Write out the material in full, matching each line exactly.

RECORDED INFORMATION
****************

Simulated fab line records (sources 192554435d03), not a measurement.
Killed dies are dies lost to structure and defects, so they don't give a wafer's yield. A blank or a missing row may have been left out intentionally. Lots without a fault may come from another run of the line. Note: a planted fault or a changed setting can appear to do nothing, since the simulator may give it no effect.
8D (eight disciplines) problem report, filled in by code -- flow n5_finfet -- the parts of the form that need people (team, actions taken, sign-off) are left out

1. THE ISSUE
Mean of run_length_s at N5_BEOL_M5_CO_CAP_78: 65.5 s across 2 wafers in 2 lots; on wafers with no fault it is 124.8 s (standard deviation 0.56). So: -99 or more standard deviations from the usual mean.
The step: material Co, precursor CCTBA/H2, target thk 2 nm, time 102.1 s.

****************

EXERCISE ANSWER
Simulated fab line records (sources 192554435d03), not a measurement.
Killed dies are dies lost to structure and defects, so they don't give a wafer's yield. A blank or a missing row may have been left out intentionally. Lots without a fault may come from another run of the line. Note: a planted fault or a changed setting can appear to do nothing, since the simulator may give it no effect.
8D (eight disciplines) problem report, filled in by code -- flow n5_finfet -- the parts of the form that need people (team, actions taken, sign-off) are left out

1. THE ISSUE
Mean of run_length_s at N5_BEOL_M5_CO_CAP_78: 65.5 s across 2 wafers in 2 lots; on wafers with no fault it is 124.8 s (standard deviation 0.56). So: -99 or more standard deviations from the usual mean.
The step: material Co, precursor CCTBA/H2, target thk 2 nm, time 102.1 s.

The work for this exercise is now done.